Action item
Your answer should repeat the listing in full, with no line missing or altered.

Dataset
+--
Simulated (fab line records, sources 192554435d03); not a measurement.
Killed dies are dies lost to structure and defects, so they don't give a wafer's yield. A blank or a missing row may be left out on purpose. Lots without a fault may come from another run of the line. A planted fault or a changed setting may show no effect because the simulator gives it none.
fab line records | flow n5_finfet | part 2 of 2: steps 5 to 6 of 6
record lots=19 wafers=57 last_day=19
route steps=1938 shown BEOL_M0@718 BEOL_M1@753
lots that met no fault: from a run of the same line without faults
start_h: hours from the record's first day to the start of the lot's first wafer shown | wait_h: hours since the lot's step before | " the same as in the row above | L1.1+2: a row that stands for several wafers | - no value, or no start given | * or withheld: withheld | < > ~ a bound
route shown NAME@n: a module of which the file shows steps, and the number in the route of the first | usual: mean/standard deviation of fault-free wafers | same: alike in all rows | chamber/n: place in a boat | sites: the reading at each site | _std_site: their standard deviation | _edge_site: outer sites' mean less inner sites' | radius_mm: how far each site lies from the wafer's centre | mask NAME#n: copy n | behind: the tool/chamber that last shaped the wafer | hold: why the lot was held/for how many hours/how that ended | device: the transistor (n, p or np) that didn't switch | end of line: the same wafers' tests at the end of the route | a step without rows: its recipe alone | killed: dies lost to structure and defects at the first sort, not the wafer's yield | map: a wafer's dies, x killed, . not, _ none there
+--

Expected answer
Simulated (fab line records, sources 192554435d03); not a measurement.
Killed dies are dies lost to structure and defects, so they don't give a wafer's yield. A blank or a missing row may be left out on purpose. Lots without a fault may come from another run of the line. A planted fault or a changed setting may show no effect because the simulator gives it none.
fab line records | flow n5_finfet | part 2 of 2: steps 5 to 6 of 6
record lots=19 wafers=57 last_day=19
route steps=1938 shown BEOL_M0@718 BEOL_M1@753
lots that met no fault: from a run of the same line without faults
start_h: hours from the record's first day to the start of the lot's first wafer shown | wait_h: hours since the lot's step before | " the same as in the row above | L1.1+2: a row that stands for several wafers | - no value, or no start given | * or withheld: withheld | < > ~ a bound
route shown NAME@n: a module of which the file shows steps, and the number in the route of the first | usual: mean/standard deviation of fault-free wafers | same: alike in all rows | chamber/n: place in a boat | sites: the reading at each site | _std_site: their standard deviation | _edge_site: outer sites' mean less inner sites' | radius_mm: how far each site lies from the wafer's centre | mask NAME#n: copy n | behind: the tool/chamber that last shaped the wafer | hold: why the lot was held/for how many hours/how that ended | device: the transistor (n, p or np) that didn't switch | end of line: the same wafers' tests at the end of the route | a step without rows: its recipe alone | killed: dies lost to structure and defects at the first sort, not the wafer's yield | map: a wafer's dies, x killed, . not, _ none there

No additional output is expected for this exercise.